Would you print the material exactly, starting at its first line and ending at the line holding "The tool may"?

•••

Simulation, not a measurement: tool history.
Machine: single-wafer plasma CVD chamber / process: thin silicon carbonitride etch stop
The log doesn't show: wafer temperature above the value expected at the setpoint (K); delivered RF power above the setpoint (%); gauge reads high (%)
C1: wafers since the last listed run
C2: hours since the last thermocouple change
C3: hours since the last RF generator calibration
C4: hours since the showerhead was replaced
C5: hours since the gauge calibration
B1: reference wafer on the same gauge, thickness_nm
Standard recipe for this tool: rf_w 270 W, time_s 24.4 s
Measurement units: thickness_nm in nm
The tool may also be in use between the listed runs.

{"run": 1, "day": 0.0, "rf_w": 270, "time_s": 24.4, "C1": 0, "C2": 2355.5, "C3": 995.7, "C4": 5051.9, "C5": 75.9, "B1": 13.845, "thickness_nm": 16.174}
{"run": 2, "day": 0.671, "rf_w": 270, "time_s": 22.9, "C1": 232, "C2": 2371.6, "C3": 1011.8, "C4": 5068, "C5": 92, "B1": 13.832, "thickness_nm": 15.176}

•••

§ **WRITTEN SOLUTION**:
Simulation, not a measurement: tool history.
Machine: single-wafer plasma CVD chamber / process: thin silicon carbonitride etch stop
The log doesn't show: wafer temperature above the value expected at the setpoint (K); delivered RF power above the setpoint (%); gauge reads high (%)
C1: wafers since the last listed run
C2: hours since the last thermocouple change
C3: hours since the last RF generator calibration
C4: hours since the showerhead was replaced
C5: hours since the gauge calibration
B1: reference wafer on the same gauge, thickness_nm
Standard recipe for this tool: rf_w 270 W, time_s 24.4 s
Measurement units: thickness_nm in nm
The tool may also be in use between the listed runs.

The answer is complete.